The answer must be the full listing, written out exactly.

(SUPPLIED RECORDS)
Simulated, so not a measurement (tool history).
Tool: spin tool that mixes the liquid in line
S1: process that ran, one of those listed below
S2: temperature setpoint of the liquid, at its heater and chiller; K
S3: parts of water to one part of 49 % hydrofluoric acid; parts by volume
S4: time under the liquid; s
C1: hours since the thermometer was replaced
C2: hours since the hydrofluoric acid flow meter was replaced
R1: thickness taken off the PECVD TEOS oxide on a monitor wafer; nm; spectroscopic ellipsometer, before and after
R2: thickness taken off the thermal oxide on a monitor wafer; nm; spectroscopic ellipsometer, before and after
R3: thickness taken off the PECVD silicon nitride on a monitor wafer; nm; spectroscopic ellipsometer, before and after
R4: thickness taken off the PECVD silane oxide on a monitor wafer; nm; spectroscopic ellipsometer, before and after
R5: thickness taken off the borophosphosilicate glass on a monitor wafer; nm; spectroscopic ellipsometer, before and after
(End SUPPLIED RECORDS)

:: EXERCISE RESPONSE ::
Simulated, so not a measurement (tool history).
Tool: spin tool that mixes the liquid in line
S1: process that ran, one of those listed below
S2: temperature setpoint of the liquid, at its heater and chiller; K
S3: parts of water to one part of 49 % hydrofluoric acid; parts by volume
S4: time under the liquid; s
C1: hours since the thermometer was replaced
C2: hours since the hydrofluoric acid flow meter was replaced
R1: thickness taken off the PECVD TEOS oxide on a monitor wafer; nm; spectroscopic ellipsometer, before and after
R2: thickness taken off the thermal oxide on a monitor wafer; nm; spectroscopic ellipsometer, before and after
R3: thickness taken off the PECVD silicon nitride on a monitor wafer; nm; spectroscopic ellipsometer, before and after
R4: thickness taken off the PECVD silane oxide on a monitor wafer; nm; spectroscopic ellipsometer, before and after
R5: thickness taken off the borophosphosilicate glass on a monitor wafer; nm; spectroscopic ellipsometer, before and after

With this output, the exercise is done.